DATA TO EXAMINE:
*** Begin section ***

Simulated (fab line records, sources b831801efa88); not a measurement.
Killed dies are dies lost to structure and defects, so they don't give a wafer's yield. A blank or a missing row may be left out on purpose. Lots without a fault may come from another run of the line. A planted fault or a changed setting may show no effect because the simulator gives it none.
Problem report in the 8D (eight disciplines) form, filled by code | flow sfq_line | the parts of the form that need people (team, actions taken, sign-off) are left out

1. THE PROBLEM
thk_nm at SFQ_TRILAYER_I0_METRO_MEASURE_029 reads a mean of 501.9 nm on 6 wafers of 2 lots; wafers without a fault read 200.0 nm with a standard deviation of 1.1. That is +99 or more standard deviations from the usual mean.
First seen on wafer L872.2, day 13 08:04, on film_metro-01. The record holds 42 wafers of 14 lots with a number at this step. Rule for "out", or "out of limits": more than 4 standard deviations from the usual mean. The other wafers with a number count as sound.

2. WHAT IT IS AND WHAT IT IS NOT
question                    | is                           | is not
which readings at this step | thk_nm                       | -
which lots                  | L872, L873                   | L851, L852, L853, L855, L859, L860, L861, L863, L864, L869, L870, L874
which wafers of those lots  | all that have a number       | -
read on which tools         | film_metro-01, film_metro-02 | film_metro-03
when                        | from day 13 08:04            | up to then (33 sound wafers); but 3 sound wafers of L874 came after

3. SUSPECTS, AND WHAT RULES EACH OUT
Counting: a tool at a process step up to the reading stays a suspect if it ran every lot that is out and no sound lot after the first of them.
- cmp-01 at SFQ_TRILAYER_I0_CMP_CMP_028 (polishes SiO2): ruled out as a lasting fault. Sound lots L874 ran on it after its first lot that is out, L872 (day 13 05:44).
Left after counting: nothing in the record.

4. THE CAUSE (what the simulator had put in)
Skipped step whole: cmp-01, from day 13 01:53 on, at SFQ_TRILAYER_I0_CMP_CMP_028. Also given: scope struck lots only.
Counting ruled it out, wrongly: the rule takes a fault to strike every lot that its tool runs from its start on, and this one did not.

*** End section ***

ASSIGNED TASK:
Taking the lines above, repeat exactly those from the line that contains "L874 came after" through the line that contains "4. THE CAUSE (what the simulator had put in)", and both of those lines as well. Include nothing else.

ANSWER SPACE:
when                        | from day 13 08:04            | up to then (33 sound wafers); but 3 sound wafers of L874 came after

3. SUSPECTS, AND WHAT RULES EACH OUT
Counting: a tool at a process step up to the reading stays a suspect if it ran every lot that is out and no sound lot after the first of them.
- cmp-01 at SFQ_TRILAYER_I0_CMP_CMP_028 (polishes SiO2): ruled out as a lasting fault. Sound lots L874 ran on it after its first lot that is out, L872 (day 13 05:44).
Left after counting: nothing in the record.

4. THE CAUSE (what the simulator had put in)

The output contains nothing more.